→ **Brief**: Please give an exact transcription of the records shown below.

→ **Entries provided**:
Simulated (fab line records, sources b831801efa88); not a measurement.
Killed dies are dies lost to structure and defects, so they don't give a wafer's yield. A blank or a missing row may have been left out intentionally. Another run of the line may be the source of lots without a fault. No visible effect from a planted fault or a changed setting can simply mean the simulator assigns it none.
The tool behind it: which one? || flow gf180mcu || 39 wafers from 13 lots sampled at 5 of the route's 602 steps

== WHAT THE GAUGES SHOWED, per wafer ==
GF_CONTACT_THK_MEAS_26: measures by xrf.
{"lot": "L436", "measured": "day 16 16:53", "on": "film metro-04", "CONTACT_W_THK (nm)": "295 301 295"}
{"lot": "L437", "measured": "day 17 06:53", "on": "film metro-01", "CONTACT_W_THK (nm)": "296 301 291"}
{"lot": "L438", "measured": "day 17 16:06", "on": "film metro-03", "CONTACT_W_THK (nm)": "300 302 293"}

→ **Solution**:
Simulated (fab line records, sources b831801efa88); not a measurement.
Killed dies are dies lost to structure and defects, so they don't give a wafer's yield. A blank or a missing row may have been left out intentionally. Another run of the line may be the source of lots without a fault. No visible effect from a planted fault or a changed setting can simply mean the simulator assigns it none.
The tool behind it: which one? || flow gf180mcu || 39 wafers from 13 lots sampled at 5 of the route's 602 steps

== WHAT THE GAUGES SHOWED, per wafer ==
GF_CONTACT_THK_MEAS_26: measures by xrf.
{"lot": "L436", "measured": "day 16 16:53", "on": "film metro-04", "CONTACT_W_THK (nm)": "295 301 295"}
{"lot": "L437", "measured": "day 17 06:53", "on": "film metro-01", "CONTACT_W_THK (nm)": "296 301 291"}
{"lot": "L438", "measured": "day 17 16:06", "on": "film metro-03", "CONTACT_W_THK (nm)": "300 302 293"}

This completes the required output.